(SUPPLIED RECORDS)
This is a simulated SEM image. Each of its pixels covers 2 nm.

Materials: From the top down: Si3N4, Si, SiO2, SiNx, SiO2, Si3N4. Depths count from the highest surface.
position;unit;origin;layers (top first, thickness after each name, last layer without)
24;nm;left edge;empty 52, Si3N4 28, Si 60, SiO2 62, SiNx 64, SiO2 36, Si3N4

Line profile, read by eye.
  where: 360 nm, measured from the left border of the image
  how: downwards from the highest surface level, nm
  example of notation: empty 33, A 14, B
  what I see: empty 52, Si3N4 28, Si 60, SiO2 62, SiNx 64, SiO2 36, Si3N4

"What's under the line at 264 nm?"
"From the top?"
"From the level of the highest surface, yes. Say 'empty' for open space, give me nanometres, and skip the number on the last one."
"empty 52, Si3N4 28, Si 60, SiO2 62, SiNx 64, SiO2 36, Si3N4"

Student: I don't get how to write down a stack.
(End SUPPLIED RECORDS)

Could you return all of the entries exactly as they stand?

This is a simulated SEM image. Each of its pixels covers 2 nm.

Materials: From the top down: Si3N4, Si, SiO2, SiNx, SiO2, Si3N4. Depths count from the highest surface.
position;unit;origin;layers (top first, thickness after each name, last layer without)
24;nm;left edge;empty 52, Si3N4 28, Si 60, SiO2 62, SiNx 64, SiO2 36, Si3N4

Line profile, read by eye.
  where: 360 nm, measured from the left border of the image
  how: downwards from the highest surface level, nm
  example of notation: empty 33, A 14, B
  what I see: empty 52, Si3N4 28, Si 60, SiO2 62, SiNx 64, SiO2 36, Si3N4

"What's under the line at 264 nm?"
"From the top?"
"From the level of the highest surface, yes. Say 'empty' for open space, give me nanometres, and skip the number on the last one."
"empty 52, Si3N4 28, Si 60, SiO2 62, SiNx 64, SiO2 36, Si3N4"

Student: I don't get how to write down a stack.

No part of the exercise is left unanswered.